## Brief
Print the records below once again, exactly as they were given.

## Excerpted data
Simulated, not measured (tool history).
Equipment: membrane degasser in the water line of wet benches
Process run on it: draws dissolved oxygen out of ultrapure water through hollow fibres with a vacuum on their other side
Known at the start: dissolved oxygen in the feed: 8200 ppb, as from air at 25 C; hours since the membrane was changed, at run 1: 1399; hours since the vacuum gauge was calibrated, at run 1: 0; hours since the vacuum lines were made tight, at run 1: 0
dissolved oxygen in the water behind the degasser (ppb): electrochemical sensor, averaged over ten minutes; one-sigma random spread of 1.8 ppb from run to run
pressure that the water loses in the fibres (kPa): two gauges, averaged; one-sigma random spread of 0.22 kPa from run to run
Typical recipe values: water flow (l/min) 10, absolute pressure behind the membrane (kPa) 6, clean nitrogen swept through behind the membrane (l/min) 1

## Exercise answer
Simulated, not measured (tool history).
Equipment: membrane degasser in the water line of wet benches
Process run on it: draws dissolved oxygen out of ultrapure water through hollow fibres with a vacuum on their other side
Known at the start: dissolved oxygen in the feed: 8200 ppb, as from air at 25 C; hours since the membrane was changed, at run 1: 1399; hours since the vacuum gauge was calibrated, at run 1: 0; hours since the vacuum lines were made tight, at run 1: 0
dissolved oxygen in the water behind the degasser (ppb): electrochemical sensor, averaged over ten minutes; one-sigma random spread of 1.8 ppb from run to run
pressure that the water loses in the fibres (kPa): two gauges, averaged; one-sigma random spread of 0.22 kPa from run to run
Typical recipe values: water flow (l/min) 10, absolute pressure behind the membrane (kPa) 6, clean nitrogen swept through behind the membrane (l/min) 1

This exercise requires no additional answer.